» Work request
Below are the entries; give again exactly the lines from the one mentioning "In a pile the" through the one mentioning "step 8, PEB (KrF resist, 135 C, 90 s)", inclusive.

» Data listing
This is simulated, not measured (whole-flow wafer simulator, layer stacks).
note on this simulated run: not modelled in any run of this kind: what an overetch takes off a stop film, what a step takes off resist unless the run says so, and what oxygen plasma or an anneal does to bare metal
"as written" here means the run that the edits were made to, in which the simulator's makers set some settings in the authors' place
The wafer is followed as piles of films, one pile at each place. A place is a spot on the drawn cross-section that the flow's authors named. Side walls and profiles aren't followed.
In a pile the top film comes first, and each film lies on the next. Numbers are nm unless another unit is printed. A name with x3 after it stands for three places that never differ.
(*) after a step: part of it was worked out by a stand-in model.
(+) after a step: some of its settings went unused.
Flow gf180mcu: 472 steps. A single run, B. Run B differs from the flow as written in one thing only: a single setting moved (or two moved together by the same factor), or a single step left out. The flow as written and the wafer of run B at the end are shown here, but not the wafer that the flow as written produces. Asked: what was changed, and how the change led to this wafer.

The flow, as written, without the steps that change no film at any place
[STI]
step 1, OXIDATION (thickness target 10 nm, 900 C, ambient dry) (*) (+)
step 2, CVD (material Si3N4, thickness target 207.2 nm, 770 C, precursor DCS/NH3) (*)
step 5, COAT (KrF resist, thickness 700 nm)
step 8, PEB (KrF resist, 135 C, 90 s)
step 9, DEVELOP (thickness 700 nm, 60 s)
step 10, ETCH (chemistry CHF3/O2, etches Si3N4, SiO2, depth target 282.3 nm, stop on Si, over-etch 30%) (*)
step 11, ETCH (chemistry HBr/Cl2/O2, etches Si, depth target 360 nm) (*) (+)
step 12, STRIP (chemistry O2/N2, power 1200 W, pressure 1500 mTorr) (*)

» Answer area
In a pile the top film comes first, and each film lies on the next. Numbers are nm unless another unit is printed. A name with x3 after it stands for three places that never differ.
(*) after a step: part of it was worked out by a stand-in model.
(+) after a step: some of its settings went unused.
Flow gf180mcu: 472 steps. A single run, B. Run B differs from the flow as written in one thing only: a single setting moved (or two moved together by the same factor), or a single step left out. The flow as written and the wafer of run B at the end are shown here, but not the wafer that the flow as written produces. Asked: what was changed, and how the change led to this wafer.

The flow, as written, without the steps that change no film at any place
[STI]
step 1, OXIDATION (thickness target 10 nm, 900 C, ambient dry) (*) (+)
step 2, CVD (material Si3N4, thickness target 207.2 nm, 770 C, precursor DCS/NH3) (*)
step 5, COAT (KrF resist, thickness 700 nm)
step 8, PEB (KrF resist, 135 C, 90 s)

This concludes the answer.